**Assignment**
Give back exactly the lines of the material below that start at the line containing "11 op FILL_DEP | material SiCN | thk nm 5" and end at the line containing "21 op CONFORMAL_DEP", and no others.

━━━━━ Given data ━━━━━

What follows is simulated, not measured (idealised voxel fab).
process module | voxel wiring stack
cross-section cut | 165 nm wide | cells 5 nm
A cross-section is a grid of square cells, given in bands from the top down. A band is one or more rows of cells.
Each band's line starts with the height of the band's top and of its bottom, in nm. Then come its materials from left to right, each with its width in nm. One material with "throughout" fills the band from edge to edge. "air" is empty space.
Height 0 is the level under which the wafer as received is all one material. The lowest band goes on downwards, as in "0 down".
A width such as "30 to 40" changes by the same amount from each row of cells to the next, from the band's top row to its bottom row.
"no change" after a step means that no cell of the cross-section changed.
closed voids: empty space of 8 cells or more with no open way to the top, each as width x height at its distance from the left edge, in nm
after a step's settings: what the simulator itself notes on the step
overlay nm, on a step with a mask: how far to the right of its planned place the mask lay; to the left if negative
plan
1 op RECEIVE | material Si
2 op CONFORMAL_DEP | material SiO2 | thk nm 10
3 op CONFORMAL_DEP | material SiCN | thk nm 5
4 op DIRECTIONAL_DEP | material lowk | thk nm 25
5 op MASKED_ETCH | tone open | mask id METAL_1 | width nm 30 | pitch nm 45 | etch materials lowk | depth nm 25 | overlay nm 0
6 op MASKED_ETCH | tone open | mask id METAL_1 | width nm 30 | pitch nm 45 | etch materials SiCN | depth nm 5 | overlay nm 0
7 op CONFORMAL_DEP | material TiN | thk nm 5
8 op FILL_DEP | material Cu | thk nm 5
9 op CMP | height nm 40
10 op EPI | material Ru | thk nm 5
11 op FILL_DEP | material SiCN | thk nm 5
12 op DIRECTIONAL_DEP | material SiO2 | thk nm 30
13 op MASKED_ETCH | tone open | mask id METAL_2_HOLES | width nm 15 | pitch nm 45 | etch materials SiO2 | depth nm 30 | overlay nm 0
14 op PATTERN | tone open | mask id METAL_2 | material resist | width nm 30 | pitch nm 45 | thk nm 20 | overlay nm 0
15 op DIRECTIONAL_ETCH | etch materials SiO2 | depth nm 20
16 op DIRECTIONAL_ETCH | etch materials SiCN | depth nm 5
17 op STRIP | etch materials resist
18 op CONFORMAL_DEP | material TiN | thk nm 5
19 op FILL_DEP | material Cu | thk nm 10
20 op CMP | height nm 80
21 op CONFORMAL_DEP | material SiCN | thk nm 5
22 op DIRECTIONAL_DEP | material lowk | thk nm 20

━━━━━

**Response area**
11 op FILL_DEP | material SiCN | thk nm 5
12 op DIRECTIONAL_DEP | material SiO2 | thk nm 30
13 op MASKED_ETCH | tone open | mask id METAL_2_HOLES | width nm 15 | pitch nm 45 | etch materials SiO2 | depth nm 30 | overlay nm 0
14 op PATTERN | tone open | mask id METAL_2 | material resist | width nm 30 | pitch nm 45 | thk nm 20 | overlay nm 0
15 op DIRECTIONAL_ETCH | etch materials SiO2 | depth nm 20
16 op DIRECTIONAL_ETCH | etch materials SiCN | depth nm 5
17 op STRIP | etch materials resist
18 op CONFORMAL_DEP | material TiN | thk nm 5
19 op FILL_DEP | material Cu | thk nm 10
20 op CMP | height nm 80
21 op CONFORMAL_DEP | material SiCN | thk nm 5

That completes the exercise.